Give back an exact copy of the lines in the records below, from the line that has "Equipment: spin tool" through the line that has "P2: etch of", and nothing besides.

** Opening SUPPLIED RECORDS block **

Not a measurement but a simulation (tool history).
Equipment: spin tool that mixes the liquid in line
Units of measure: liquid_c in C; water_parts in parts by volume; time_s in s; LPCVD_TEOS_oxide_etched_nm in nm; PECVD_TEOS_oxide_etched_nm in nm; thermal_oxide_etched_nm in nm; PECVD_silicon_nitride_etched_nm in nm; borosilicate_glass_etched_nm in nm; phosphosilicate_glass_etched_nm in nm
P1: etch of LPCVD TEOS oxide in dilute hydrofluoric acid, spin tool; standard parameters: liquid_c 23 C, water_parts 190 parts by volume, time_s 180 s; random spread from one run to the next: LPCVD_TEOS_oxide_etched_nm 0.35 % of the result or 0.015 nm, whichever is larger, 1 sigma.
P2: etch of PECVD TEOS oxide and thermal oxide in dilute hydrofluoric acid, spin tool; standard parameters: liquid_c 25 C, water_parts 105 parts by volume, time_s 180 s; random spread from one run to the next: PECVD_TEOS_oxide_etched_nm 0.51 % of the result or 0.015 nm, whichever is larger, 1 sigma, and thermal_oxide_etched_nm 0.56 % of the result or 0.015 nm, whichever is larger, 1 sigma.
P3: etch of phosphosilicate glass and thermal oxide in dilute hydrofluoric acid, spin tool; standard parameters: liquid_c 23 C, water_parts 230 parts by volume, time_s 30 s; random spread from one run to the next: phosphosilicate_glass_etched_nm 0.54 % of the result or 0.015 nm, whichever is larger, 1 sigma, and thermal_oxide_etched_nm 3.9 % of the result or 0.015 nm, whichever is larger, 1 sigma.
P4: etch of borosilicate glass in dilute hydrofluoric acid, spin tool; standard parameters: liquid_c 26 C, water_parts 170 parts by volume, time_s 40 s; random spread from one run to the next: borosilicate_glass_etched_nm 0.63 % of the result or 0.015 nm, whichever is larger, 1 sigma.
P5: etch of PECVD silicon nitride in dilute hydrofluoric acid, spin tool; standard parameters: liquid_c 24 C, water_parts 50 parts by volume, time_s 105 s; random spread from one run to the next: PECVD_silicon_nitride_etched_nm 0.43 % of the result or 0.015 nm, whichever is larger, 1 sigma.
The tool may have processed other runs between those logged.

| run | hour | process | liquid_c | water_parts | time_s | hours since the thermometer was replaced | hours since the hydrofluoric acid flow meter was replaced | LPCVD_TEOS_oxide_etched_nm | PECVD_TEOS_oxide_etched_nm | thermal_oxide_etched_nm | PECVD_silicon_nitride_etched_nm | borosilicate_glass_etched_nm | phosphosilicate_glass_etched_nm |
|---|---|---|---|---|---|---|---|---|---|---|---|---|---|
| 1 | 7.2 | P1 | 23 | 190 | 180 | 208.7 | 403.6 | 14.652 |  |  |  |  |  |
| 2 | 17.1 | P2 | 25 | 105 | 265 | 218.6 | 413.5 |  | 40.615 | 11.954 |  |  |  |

** Closing SUPPLIED RECORDS block **

## [YOUR RESPONSE]
Equipment: spin tool that mixes the liquid in line
Units of measure: liquid_c in C; water_parts in parts by volume; time_s in s; LPCVD_TEOS_oxide_etched_nm in nm; PECVD_TEOS_oxide_etched_nm in nm; thermal_oxide_etched_nm in nm; PECVD_silicon_nitride_etched_nm in nm; borosilicate_glass_etched_nm in nm; phosphosilicate_glass_etched_nm in nm
P1: etch of LPCVD TEOS oxide in dilute hydrofluoric acid, spin tool; standard parameters: liquid_c 23 C, water_parts 190 parts by volume, time_s 180 s; random spread from one run to the next: LPCVD_TEOS_oxide_etched_nm 0.35 % of the result or 0.015 nm, whichever is larger, 1 sigma.
P2: etch of PECVD TEOS oxide and thermal oxide in dilute hydrofluoric acid, spin tool; standard parameters: liquid_c 25 C, water_parts 105 parts by volume, time_s 180 s; random spread from one run to the next: PECVD_TEOS_oxide_etched_nm 0.51 % of the result or 0.015 nm, whichever is larger, 1 sigma, and thermal_oxide_etched_nm 0.56 % of the result or 0.015 nm, whichever is larger, 1 sigma.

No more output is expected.